- Assigned task: All of the entries below are to be retyped exactly.

Source information START

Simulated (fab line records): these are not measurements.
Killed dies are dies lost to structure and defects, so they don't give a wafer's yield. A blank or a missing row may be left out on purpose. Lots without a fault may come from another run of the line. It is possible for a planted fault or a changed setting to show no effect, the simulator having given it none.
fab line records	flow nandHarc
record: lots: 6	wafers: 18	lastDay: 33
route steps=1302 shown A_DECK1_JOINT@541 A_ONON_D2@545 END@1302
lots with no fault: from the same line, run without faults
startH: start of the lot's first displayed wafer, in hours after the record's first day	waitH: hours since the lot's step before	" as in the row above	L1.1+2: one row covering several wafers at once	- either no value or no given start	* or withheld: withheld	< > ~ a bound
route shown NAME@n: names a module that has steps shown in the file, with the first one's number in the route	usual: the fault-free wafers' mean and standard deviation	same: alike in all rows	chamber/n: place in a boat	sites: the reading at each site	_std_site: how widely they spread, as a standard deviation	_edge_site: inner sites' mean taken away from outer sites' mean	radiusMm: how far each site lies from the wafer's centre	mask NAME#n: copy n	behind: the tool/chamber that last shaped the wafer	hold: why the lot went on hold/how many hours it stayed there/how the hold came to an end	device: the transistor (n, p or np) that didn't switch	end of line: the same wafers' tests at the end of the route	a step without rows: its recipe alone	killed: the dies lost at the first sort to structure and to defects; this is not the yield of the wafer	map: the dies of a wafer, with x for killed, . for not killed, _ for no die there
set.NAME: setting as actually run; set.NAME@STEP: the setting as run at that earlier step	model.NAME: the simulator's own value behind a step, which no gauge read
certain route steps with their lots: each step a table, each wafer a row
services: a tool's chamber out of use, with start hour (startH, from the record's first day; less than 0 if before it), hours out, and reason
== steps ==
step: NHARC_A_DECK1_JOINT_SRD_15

Source information END

- Answer section:
Simulated (fab line records): these are not measurements.
Killed dies are dies lost to structure and defects, so they don't give a wafer's yield. A blank or a missing row may be left out on purpose. Lots without a fault may come from another run of the line. It is possible for a planted fault or a changed setting to show no effect, the simulator having given it none.
fab line records	flow nandHarc
record: lots: 6	wafers: 18	lastDay: 33
route steps=1302 shown A_DECK1_JOINT@541 A_ONON_D2@545 END@1302
lots with no fault: from the same line, run without faults
startH: start of the lot's first displayed wafer, in hours after the record's first day	waitH: hours since the lot's step before	" as in the row above	L1.1+2: one row covering several wafers at once	- either no value or no given start	* or withheld: withheld	< > ~ a bound
route shown NAME@n: names a module that has steps shown in the file, with the first one's number in the route	usual: the fault-free wafers' mean and standard deviation	same: alike in all rows	chamber/n: place in a boat	sites: the reading at each site	_std_site: how widely they spread, as a standard deviation	_edge_site: inner sites' mean taken away from outer sites' mean	radiusMm: how far each site lies from the wafer's centre	mask NAME#n: copy n	behind: the tool/chamber that last shaped the wafer	hold: why the lot went on hold/how many hours it stayed there/how the hold came to an end	device: the transistor (n, p or np) that didn't switch	end of line: the same wafers' tests at the end of the route	a step without rows: its recipe alone	killed: the dies lost at the first sort to structure and to defects; this is not the yield of the wafer	map: the dies of a wafer, with x for killed, . for not killed, _ for no die there
set.NAME: setting as actually run; set.NAME@STEP: the setting as run at that earlier step	model.NAME: the simulator's own value behind a step, which no gauge read
certain route steps with their lots: each step a table, each wafer a row
services: a tool's chamber out of use, with start hour (startH, from the record's first day; less than 0 if before it), hours out, and reason
== steps ==
step: NHARC_A_DECK1_JOINT_SRD_15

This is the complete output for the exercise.